[Work request]
Starting at the first line and ending at the last, output the data exactly.

─── Supplied entries
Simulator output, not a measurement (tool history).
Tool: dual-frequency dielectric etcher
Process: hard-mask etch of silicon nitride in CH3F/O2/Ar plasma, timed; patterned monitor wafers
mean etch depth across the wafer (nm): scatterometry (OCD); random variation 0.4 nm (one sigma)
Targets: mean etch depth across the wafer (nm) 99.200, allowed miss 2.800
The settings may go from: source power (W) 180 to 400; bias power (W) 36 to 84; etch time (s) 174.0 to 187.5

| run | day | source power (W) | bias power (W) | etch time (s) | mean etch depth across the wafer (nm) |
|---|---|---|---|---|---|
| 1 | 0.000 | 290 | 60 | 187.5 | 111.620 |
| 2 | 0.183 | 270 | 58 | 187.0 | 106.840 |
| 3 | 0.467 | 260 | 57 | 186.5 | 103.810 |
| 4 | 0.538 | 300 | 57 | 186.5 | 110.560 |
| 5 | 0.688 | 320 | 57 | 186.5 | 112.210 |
──────

[Exercise response]
Simulator output, not a measurement (tool history).
Tool: dual-frequency dielectric etcher
Process: hard-mask etch of silicon nitride in CH3F/O2/Ar plasma, timed; patterned monitor wafers
mean etch depth across the wafer (nm): scatterometry (OCD); random variation 0.4 nm (one sigma)
Targets: mean etch depth across the wafer (nm) 99.200, allowed miss 2.800
The settings may go from: source power (W) 180 to 400; bias power (W) 36 to 84; etch time (s) 174.0 to 187.5

| run | day | source power (W) | bias power (W) | etch time (s) | mean etch depth across the wafer (nm) |
|---|---|---|---|---|---|
| 1 | 0.000 | 290 | 60 | 187.5 | 111.620 |
| 2 | 0.183 | 270 | 58 | 187.0 | 106.840 |
| 3 | 0.467 | 260 | 57 | 186.5 | 103.810 |
| 4 | 0.538 | 300 | 57 | 186.5 | 110.560 |
| 5 | 0.688 | 320 | 57 | 186.5 | 112.210 |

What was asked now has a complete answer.